→ Required action:
What is needed is an exact copy of every entry below.

→ Provided material:
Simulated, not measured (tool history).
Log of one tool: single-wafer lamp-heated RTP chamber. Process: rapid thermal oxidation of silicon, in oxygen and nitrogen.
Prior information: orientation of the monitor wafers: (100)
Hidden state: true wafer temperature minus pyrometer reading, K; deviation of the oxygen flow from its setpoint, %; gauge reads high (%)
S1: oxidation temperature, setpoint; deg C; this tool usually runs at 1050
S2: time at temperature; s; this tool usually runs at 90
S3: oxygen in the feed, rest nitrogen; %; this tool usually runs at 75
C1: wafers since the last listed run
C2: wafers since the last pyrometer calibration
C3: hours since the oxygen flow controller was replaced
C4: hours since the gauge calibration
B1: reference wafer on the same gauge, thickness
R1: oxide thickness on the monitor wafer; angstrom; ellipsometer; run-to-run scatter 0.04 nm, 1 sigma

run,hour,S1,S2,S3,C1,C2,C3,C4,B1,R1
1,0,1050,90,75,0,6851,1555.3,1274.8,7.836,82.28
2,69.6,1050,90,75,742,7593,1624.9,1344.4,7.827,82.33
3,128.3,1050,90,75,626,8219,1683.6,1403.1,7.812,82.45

→ Answer area:
Simulated, not measured (tool history).
Log of one tool: single-wafer lamp-heated RTP chamber. Process: rapid thermal oxidation of silicon, in oxygen and nitrogen.
Prior information: orientation of the monitor wafers: (100)
Hidden state: true wafer temperature minus pyrometer reading, K; deviation of the oxygen flow from its setpoint, %; gauge reads high (%)
S1: oxidation temperature, setpoint; deg C; this tool usually runs at 1050
S2: time at temperature; s; this tool usually runs at 90
S3: oxygen in the feed, rest nitrogen; %; this tool usually runs at 75
C1: wafers since the last listed run
C2: wafers since the last pyrometer calibration
C3: hours since the oxygen flow controller was replaced
C4: hours since the gauge calibration
B1: reference wafer on the same gauge, thickness
R1: oxide thickness on the monitor wafer; angstrom; ellipsometer; run-to-run scatter 0.04 nm, 1 sigma

run,hour,S1,S2,S3,C1,C2,C3,C4,B1,R1
1,0,1050,90,75,0,6851,1555.3,1274.8,7.836,82.28
2,69.6,1050,90,75,742,7593,1624.9,1344.4,7.827,82.33
3,128.3,1050,90,75,626,8219,1683.6,1403.1,7.812,82.45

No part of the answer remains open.